• [Required action]
Each line below must be printed exactly as it stands.

• [Given data]
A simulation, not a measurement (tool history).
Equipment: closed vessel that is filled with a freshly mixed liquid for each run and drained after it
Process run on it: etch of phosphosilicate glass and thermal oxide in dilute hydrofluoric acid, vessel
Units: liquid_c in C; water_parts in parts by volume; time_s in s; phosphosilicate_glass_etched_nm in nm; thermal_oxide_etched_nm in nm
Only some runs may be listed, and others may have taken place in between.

• [Task output]
A simulation, not a measurement (tool history).
Equipment: closed vessel that is filled with a freshly mixed liquid for each run and drained after it
Process run on it: etch of phosphosilicate glass and thermal oxide in dilute hydrofluoric acid, vessel
Units: liquid_c in C; water_parts in parts by volume; time_s in s; phosphosilicate_glass_etched_nm in nm; thermal_oxide_etched_nm in nm
Only some runs may be listed, and others may have taken place in between.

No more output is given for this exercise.